───── Data extracts ─────
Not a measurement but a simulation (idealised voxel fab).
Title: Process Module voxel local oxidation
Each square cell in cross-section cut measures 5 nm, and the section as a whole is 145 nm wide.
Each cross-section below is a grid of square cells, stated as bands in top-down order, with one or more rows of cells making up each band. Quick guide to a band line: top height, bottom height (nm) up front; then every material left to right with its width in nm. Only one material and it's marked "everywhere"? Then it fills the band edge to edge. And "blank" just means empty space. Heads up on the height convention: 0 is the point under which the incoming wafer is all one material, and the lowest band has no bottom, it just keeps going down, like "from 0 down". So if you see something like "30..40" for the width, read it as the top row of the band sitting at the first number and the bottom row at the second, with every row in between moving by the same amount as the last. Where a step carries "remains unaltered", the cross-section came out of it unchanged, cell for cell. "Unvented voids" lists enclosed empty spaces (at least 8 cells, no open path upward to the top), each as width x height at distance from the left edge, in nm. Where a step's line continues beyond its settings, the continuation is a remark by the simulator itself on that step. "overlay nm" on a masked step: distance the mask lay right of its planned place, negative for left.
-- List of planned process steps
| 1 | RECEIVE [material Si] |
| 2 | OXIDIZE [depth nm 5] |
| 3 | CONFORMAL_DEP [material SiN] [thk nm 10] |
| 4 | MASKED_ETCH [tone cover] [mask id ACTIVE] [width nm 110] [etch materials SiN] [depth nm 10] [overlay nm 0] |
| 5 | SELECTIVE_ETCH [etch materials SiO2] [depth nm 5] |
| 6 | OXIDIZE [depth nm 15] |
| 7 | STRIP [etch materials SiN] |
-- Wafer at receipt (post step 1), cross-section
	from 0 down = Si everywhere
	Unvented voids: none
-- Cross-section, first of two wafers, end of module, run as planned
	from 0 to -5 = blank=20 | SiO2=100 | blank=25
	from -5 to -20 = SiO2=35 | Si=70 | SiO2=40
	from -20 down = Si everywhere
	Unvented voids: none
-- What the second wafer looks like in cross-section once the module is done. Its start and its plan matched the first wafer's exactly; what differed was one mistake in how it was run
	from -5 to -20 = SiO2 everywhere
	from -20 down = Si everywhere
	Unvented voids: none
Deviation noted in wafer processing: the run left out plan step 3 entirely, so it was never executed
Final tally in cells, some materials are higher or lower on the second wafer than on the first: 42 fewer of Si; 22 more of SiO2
─────

> _Required action_
Could you write out exactly the lines above, starting at the first one and ending with the line that has "Each square cell"?

> _Problem solution_
Not a measurement but a simulation (idealised voxel fab).
Title: Process Module voxel local oxidation
Each square cell in cross-section cut measures 5 nm, and the section as a whole is 145 nm wide.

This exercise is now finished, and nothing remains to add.